*REQUIREMENT:*
Up to and including the line with "note on this", reproduce the listing below exactly, beginning at its first line.

= Beginning of Section =

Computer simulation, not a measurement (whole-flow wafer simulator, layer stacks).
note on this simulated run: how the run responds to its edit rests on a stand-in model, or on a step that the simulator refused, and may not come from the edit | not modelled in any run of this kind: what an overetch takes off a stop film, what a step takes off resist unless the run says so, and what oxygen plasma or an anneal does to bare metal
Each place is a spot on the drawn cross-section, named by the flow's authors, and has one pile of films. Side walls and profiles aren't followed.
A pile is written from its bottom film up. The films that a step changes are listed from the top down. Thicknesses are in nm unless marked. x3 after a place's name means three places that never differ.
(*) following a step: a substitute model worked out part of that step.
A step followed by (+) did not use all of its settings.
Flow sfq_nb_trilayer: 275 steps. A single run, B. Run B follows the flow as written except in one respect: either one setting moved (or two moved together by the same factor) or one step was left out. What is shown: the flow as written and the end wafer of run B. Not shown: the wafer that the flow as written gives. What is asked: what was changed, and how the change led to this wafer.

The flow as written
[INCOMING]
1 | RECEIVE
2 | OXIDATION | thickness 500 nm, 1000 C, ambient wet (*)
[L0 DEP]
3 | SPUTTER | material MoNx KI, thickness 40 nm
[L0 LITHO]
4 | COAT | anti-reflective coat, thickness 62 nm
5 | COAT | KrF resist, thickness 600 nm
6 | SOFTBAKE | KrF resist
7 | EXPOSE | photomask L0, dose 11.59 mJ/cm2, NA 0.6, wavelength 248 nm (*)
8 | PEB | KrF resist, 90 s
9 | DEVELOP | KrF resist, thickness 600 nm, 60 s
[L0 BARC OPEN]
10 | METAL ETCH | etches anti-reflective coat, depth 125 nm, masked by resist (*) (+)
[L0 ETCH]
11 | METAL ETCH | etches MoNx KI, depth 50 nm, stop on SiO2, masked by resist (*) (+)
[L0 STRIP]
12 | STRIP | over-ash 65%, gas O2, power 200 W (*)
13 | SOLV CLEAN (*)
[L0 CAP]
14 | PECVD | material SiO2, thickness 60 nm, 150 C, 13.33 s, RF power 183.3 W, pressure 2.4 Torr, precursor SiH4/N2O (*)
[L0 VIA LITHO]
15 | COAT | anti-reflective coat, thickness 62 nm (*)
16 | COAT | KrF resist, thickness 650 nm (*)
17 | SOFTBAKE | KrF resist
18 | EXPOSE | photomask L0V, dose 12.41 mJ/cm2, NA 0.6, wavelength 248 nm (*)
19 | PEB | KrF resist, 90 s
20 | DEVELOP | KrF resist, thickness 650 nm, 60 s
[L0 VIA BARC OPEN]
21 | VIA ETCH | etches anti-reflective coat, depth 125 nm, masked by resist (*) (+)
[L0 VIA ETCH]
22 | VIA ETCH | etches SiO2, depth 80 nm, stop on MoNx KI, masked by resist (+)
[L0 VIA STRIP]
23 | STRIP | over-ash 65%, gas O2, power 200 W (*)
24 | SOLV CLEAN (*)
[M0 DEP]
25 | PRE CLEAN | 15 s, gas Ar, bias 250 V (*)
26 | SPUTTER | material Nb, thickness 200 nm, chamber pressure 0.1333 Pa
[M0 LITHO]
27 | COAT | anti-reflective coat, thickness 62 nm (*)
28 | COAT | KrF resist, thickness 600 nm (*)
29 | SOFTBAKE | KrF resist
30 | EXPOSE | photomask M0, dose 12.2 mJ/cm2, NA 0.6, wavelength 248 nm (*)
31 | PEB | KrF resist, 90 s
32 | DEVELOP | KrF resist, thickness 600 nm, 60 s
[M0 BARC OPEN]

= End of Section =

*YOUR SOLUTION:*
Computer simulation, not a measurement (whole-flow wafer simulator, layer stacks).
note on this simulated run: how the run responds to its edit rests on a stand-in model, or on a step that the simulator refused, and may not come from the edit | not modelled in any run of this kind: what an overetch takes off a stop film, what a step takes off resist unless the run says so, and what oxygen plasma or an anneal does to bare metal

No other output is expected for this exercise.